● Given entries
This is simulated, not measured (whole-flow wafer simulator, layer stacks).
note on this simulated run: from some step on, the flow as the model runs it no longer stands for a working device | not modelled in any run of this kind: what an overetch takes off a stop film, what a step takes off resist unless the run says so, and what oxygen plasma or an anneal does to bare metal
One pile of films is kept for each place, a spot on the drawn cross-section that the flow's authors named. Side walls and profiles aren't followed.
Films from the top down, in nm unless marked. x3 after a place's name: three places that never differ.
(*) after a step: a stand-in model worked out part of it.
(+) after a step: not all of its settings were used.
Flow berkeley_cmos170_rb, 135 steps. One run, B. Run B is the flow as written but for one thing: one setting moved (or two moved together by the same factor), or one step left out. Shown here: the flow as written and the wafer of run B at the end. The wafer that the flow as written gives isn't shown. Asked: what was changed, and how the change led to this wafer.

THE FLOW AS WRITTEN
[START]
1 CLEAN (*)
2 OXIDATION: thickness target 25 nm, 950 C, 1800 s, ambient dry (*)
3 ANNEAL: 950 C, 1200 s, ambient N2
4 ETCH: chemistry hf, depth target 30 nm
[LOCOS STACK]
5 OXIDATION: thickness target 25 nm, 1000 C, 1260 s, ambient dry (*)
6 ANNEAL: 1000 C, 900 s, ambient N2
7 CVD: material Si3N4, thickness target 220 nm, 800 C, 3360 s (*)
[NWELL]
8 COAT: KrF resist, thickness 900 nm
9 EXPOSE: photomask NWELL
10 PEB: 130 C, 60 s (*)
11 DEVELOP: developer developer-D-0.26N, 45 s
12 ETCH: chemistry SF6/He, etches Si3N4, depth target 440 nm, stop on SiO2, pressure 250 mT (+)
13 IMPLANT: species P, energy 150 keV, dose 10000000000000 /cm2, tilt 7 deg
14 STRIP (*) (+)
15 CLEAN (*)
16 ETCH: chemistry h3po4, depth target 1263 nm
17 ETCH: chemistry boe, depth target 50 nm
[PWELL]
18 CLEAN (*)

● Work request
Through the line that holds "note on this", repeat the material above exactly, starting at its first line.

● Written response
This is simulated, not measured (whole-flow wafer simulator, layer stacks).
note on this simulated run: from some step on, the flow as the model runs it no longer stands for a working device | not modelled in any run of this kind: what an overetch takes off a stop film, what a step takes off resist unless the run says so, and what oxygen plasma or an anneal does to bare metal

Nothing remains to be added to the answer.